> Work item
Send back exactly the lines from the opening line of the records below through the one with "Sound: the wafers".

> Dataset excerpts
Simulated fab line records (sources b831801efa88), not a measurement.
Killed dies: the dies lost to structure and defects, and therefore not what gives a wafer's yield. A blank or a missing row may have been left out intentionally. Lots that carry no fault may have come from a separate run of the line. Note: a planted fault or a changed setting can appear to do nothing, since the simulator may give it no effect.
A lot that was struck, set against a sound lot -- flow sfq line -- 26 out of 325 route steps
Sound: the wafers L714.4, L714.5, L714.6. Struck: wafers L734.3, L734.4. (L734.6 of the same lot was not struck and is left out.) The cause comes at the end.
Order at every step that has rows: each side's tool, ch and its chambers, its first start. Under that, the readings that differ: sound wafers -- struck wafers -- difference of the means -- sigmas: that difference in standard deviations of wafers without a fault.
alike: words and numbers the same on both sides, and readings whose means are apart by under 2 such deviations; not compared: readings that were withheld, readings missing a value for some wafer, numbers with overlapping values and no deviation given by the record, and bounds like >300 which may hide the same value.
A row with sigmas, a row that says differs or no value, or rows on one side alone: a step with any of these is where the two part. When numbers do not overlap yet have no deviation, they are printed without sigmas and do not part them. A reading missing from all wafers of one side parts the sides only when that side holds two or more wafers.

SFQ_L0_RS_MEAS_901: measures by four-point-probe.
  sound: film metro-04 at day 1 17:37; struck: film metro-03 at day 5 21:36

> Result
Simulated fab line records (sources b831801efa88), not a measurement.
Killed dies: the dies lost to structure and defects, and therefore not what gives a wafer's yield. A blank or a missing row may have been left out intentionally. Lots that carry no fault may have come from a separate run of the line. Note: a planted fault or a changed setting can appear to do nothing, since the simulator may give it no effect.
A lot that was struck, set against a sound lot -- flow sfq line -- 26 out of 325 route steps
Sound: the wafers L714.4, L714.5, L714.6. Struck: wafers L734.3, L734.4. (L734.6 of the same lot was not struck and is left out.) The cause comes at the end.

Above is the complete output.